▶ EXERCISE:
What are the lines of the listing below, word for word, from the first down to the one that contains "Q3. Use the"?

═══

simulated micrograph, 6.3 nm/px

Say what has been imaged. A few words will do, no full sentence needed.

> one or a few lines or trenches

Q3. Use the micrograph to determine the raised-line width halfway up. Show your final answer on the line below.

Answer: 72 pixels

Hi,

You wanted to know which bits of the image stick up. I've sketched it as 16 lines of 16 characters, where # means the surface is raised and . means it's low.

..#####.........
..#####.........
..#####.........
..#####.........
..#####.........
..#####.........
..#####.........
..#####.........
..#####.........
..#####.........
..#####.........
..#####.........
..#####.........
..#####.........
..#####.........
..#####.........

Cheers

═══

▶ WORKED SOLUTION:
simulated micrograph, 6.3 nm/px

Say what has been imaged. A few words will do, no full sentence needed.

> one or a few lines or trenches

Q3. Use the micrograph to determine the raised-line width halfway up. Show your final answer on the line below.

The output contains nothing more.